▶ _Information given_
=== Begin Enclosure ===

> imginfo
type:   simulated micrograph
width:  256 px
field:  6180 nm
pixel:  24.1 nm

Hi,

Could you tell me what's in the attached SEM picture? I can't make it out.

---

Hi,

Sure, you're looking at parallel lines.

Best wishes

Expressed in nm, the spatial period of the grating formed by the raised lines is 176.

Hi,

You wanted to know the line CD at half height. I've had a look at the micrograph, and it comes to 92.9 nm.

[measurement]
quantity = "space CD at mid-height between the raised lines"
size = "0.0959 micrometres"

=== End Enclosure ===

▶ _Brief_
I'd like an exact copy of the lines above, from the very first one through the line that contains "Best wishes", with nothing else added.

▶ _Response box_
> imginfo
type:   simulated micrograph
width:  256 px
field:  6180 nm
pixel:  24.1 nm

Hi,

Could you tell me what's in the attached SEM picture? I can't make it out.

---

Hi,

Sure, you're looking at parallel lines.

Best wishes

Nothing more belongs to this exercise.